> _EXERCISE DATA_
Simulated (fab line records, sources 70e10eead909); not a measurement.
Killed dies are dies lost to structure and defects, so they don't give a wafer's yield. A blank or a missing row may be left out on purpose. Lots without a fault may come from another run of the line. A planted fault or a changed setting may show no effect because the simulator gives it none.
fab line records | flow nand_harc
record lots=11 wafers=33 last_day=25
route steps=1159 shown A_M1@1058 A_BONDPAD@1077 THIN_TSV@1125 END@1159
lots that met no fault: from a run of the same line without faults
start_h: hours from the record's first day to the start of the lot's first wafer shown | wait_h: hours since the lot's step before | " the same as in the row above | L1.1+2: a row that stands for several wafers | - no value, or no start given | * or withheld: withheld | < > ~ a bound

> _REQUIRED ACTION_
Everything above from the line containing "Killed dies are" down to the line containing "fab line records | flow nand_harc" is to be transcribed exactly, with both of those lines included and nothing else added.

> _EXERCISE RESULT_
Killed dies are dies lost to structure and defects, so they don't give a wafer's yield. A blank or a missing row may be left out on purpose. Lots without a fault may come from another run of the line. A planted fault or a changed setting may show no effect because the simulator gives it none.
fab line records | flow nand_harc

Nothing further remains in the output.